Work instruction:
Restating the data exactly is the whole task.

Source data:
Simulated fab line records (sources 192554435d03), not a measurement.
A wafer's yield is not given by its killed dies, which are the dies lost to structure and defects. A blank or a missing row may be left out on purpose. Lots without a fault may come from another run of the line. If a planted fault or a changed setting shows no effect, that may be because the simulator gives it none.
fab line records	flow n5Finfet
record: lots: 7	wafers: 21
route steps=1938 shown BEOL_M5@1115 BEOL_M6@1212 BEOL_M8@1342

Exercise result:
Simulated fab line records (sources 192554435d03), not a measurement.
A wafer's yield is not given by its killed dies, which are the dies lost to structure and defects. A blank or a missing row may be left out on purpose. Lots without a fault may come from another run of the line. If a planted fault or a changed setting shows no effect, that may be because the simulator gives it none.
fab line records	flow n5Finfet
record: lots: 7	wafers: 21
route steps=1938 shown BEOL_M5@1115 BEOL_M6@1212 BEOL_M8@1342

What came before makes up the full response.